## BRIEF:
The following data has a line with "[profile] column = 360 nm from left edge" and a line with "[profile] output = name". Write out exactly those lines and all the lines between them.

## GIVEN DATA:
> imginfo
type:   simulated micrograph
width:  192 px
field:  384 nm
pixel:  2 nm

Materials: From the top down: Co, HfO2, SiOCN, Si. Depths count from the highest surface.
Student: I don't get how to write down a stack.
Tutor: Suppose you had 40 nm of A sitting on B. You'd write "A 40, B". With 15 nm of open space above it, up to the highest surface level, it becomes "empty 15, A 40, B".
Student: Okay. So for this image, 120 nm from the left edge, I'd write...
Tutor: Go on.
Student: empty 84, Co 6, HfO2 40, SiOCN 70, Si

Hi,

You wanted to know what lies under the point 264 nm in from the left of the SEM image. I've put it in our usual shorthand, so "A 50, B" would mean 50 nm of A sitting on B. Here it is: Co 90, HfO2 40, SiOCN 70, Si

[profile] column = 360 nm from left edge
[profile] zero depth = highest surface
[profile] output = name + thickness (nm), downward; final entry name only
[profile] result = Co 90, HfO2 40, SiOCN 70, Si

## TASK ANSWER:
[profile] column = 360 nm from left edge
[profile] zero depth = highest surface
[profile] output = name + thickness (nm), downward; final entry name only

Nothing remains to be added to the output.